• Work item
Print out each entry below exactly, please.

• Source information
****

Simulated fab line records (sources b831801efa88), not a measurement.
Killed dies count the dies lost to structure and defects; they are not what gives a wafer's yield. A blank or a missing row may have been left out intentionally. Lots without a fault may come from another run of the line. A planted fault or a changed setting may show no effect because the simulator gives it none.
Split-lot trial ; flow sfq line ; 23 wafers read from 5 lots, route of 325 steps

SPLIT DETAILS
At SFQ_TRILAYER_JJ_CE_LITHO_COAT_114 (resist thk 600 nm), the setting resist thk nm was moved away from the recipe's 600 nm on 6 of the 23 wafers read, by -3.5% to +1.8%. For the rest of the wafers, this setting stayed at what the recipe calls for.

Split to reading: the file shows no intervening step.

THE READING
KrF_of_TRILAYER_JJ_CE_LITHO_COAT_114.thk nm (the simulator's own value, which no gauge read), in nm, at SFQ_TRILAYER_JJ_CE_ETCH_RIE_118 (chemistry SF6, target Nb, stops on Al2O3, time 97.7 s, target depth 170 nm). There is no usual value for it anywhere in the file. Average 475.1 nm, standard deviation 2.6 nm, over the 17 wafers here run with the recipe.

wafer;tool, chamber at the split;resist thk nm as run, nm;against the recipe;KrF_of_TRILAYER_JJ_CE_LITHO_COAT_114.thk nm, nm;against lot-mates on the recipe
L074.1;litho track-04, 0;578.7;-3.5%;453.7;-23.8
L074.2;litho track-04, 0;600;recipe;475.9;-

****

• Response box
Simulated fab line records (sources b831801efa88), not a measurement.
Killed dies count the dies lost to structure and defects; they are not what gives a wafer's yield. A blank or a missing row may have been left out intentionally. Lots without a fault may come from another run of the line. A planted fault or a changed setting may show no effect because the simulator gives it none.
Split-lot trial ; flow sfq line ; 23 wafers read from 5 lots, route of 325 steps

SPLIT DETAILS
At SFQ_TRILAYER_JJ_CE_LITHO_COAT_114 (resist thk 600 nm), the setting resist thk nm was moved away from the recipe's 600 nm on 6 of the 23 wafers read, by -3.5% to +1.8%. For the rest of the wafers, this setting stayed at what the recipe calls for.

Split to reading: the file shows no intervening step.

THE READING
KrF_of_TRILAYER_JJ_CE_LITHO_COAT_114.thk nm (the simulator's own value, which no gauge read), in nm, at SFQ_TRILAYER_JJ_CE_ETCH_RIE_118 (chemistry SF6, target Nb, stops on Al2O3, time 97.7 s, target depth 170 nm). There is no usual value for it anywhere in the file. Average 475.1 nm, standard deviation 2.6 nm, over the 17 wafers here run with the recipe.

wafer;tool, chamber at the split;resist thk nm as run, nm;against the recipe;KrF_of_TRILAYER_JJ_CE_LITHO_COAT_114.thk nm, nm;against lot-mates on the recipe
L074.1;litho track-04, 0;578.7;-3.5%;453.7;-23.8
L074.2;litho track-04, 0;600;recipe;475.9;-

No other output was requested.